Material provided:
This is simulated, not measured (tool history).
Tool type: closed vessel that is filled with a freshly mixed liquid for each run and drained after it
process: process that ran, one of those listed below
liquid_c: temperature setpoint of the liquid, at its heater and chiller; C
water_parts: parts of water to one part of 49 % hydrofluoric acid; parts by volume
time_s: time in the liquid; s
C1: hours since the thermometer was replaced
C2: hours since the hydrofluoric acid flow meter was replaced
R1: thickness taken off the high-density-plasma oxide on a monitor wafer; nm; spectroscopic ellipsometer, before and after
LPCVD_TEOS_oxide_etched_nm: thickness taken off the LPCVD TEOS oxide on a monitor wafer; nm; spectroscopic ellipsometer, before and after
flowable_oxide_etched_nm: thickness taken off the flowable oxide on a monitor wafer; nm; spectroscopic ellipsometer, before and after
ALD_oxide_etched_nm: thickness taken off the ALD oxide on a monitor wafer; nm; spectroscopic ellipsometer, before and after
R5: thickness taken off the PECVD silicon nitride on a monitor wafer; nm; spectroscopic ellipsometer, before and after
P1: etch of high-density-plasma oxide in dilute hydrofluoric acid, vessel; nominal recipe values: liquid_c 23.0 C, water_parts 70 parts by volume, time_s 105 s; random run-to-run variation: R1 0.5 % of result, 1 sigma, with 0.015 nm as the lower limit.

Work task:
Exactly as they stand, repeat all the records.

Task result:
This is simulated, not measured (tool history).
Tool type: closed vessel that is filled with a freshly mixed liquid for each run and drained after it
process: process that ran, one of those listed below
liquid_c: temperature setpoint of the liquid, at its heater and chiller; C
water_parts: parts of water to one part of 49 % hydrofluoric acid; parts by volume
time_s: time in the liquid; s
C1: hours since the thermometer was replaced
C2: hours since the hydrofluoric acid flow meter was replaced
R1: thickness taken off the high-density-plasma oxide on a monitor wafer; nm; spectroscopic ellipsometer, before and after
LPCVD_TEOS_oxide_etched_nm: thickness taken off the LPCVD TEOS oxide on a monitor wafer; nm; spectroscopic ellipsometer, before and after
flowable_oxide_etched_nm: thickness taken off the flowable oxide on a monitor wafer; nm; spectroscopic ellipsometer, before and after
ALD_oxide_etched_nm: thickness taken off the ALD oxide on a monitor wafer; nm; spectroscopic ellipsometer, before and after
R5: thickness taken off the PECVD silicon nitride on a monitor wafer; nm; spectroscopic ellipsometer, before and after
P1: etch of high-density-plasma oxide in dilute hydrofluoric acid, vessel; nominal recipe values: liquid_c 23.0 C, water_parts 70 parts by volume, time_s 105 s; random run-to-run variation: R1 0.5 % of result, 1 sigma, with 0.015 nm as the lower limit.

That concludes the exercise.